**Task item**. Give the data again exactly as it appears.

━━ Data listing ━━

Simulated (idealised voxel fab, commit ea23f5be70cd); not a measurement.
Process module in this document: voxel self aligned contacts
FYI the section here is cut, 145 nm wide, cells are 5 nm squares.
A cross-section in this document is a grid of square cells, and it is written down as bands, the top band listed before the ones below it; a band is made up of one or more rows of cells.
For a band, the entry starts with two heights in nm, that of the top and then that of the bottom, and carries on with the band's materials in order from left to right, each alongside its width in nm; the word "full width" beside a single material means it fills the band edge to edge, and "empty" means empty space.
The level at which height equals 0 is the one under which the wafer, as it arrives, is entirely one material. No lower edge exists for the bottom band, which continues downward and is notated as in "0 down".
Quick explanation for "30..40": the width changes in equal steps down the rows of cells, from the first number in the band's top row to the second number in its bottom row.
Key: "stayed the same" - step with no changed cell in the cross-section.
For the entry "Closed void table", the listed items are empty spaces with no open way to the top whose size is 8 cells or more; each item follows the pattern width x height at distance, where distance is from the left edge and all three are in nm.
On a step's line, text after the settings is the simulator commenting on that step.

━━━

**Answer area**.
Simulated (idealised voxel fab, commit ea23f5be70cd); not a measurement.
Process module in this document: voxel self aligned contacts
FYI the section here is cut, 145 nm wide, cells are 5 nm squares.
A cross-section in this document is a grid of square cells, and it is written down as bands, the top band listed before the ones below it; a band is made up of one or more rows of cells.
For a band, the entry starts with two heights in nm, that of the top and then that of the bottom, and carries on with the band's materials in order from left to right, each alongside its width in nm; the word "full width" beside a single material means it fills the band edge to edge, and "empty" means empty space.
The level at which height equals 0 is the one under which the wafer, as it arrives, is entirely one material. No lower edge exists for the bottom band, which continues downward and is notated as in "0 down".
Quick explanation for "30..40": the width changes in equal steps down the rows of cells, from the first number in the band's top row to the second number in its bottom row.
Key: "stayed the same" - step with no changed cell in the cross-section.
For the entry "Closed void table", the listed items are empty spaces with no open way to the top whose size is 8 cells or more; each item follows the pattern width x height at distance, where distance is from the left edge and all three are in nm.
On a step's line, text after the settings is the simulator commenting on that step.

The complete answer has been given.